Required action:
Copy out exactly the stretch of the listing below that begins at the line containing "Killed dies are" and ends at the line containing "Matching of chambers", and copy nothing outside it.

■ ■ ■

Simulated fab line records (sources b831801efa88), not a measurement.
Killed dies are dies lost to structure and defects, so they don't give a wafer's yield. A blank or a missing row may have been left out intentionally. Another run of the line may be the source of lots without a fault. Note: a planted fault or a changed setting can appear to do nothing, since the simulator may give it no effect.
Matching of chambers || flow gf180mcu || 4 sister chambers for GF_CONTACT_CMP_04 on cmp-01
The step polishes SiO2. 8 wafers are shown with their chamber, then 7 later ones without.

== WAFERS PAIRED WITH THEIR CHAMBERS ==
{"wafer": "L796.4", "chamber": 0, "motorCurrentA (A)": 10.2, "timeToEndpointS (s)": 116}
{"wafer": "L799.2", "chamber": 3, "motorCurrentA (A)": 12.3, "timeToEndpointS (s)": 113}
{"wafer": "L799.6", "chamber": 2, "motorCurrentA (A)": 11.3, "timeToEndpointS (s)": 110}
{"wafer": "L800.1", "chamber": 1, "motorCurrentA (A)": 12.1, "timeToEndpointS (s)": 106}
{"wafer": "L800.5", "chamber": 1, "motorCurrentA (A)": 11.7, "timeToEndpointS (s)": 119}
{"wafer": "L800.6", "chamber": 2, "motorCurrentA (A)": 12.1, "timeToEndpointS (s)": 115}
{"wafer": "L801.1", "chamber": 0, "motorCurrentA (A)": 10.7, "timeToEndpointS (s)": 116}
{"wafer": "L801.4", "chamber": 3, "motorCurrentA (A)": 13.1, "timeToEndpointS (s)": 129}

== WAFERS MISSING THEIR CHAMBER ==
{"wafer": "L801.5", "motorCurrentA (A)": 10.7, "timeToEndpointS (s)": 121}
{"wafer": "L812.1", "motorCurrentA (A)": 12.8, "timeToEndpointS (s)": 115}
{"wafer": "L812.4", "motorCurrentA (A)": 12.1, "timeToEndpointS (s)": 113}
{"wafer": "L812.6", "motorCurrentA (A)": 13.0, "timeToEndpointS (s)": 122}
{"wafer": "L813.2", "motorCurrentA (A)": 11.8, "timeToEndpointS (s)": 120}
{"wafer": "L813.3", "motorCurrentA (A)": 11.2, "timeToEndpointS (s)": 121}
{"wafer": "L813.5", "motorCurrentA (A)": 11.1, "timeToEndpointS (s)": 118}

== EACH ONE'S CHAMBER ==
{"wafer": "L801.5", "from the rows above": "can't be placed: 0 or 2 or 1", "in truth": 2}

■ ■ ■

Response area:
Killed dies are dies lost to structure and defects, so they don't give a wafer's yield. A blank or a missing row may have been left out intentionally. Another run of the line may be the source of lots without a fault. Note: a planted fault or a changed setting can appear to do nothing, since the simulator may give it no effect.
Matching of chambers || flow gf180mcu || 4 sister chambers for GF_CONTACT_CMP_04 on cmp-01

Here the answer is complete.